--------------------

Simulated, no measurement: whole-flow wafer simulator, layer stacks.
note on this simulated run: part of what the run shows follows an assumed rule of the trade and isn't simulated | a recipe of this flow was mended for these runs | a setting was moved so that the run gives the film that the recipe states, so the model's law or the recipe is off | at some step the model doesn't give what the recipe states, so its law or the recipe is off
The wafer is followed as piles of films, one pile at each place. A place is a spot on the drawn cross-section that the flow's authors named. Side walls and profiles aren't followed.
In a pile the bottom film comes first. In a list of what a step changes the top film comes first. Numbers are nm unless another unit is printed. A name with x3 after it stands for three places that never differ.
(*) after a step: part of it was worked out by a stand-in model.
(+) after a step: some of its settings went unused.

--------------------

## Exercise
Every line of the data above is to be copied out exactly.

## Result
Simulated, no measurement: whole-flow wafer simulator, layer stacks.
note on this simulated run: part of what the run shows follows an assumed rule of the trade and isn't simulated | a recipe of this flow was mended for these runs | a setting was moved so that the run gives the film that the recipe states, so the model's law or the recipe is off | at some step the model doesn't give what the recipe states, so its law or the recipe is off
The wafer is followed as piles of films, one pile at each place. A place is a spot on the drawn cross-section that the flow's authors named. Side walls and profiles aren't followed.
In a pile the bottom film comes first. In a list of what a step changes the top film comes first. Numbers are nm unless another unit is printed. A name with x3 after it stands for three places that never differ.
(*) after a step: part of it was worked out by a stand-in model.
(+) after a step: some of its settings went unused.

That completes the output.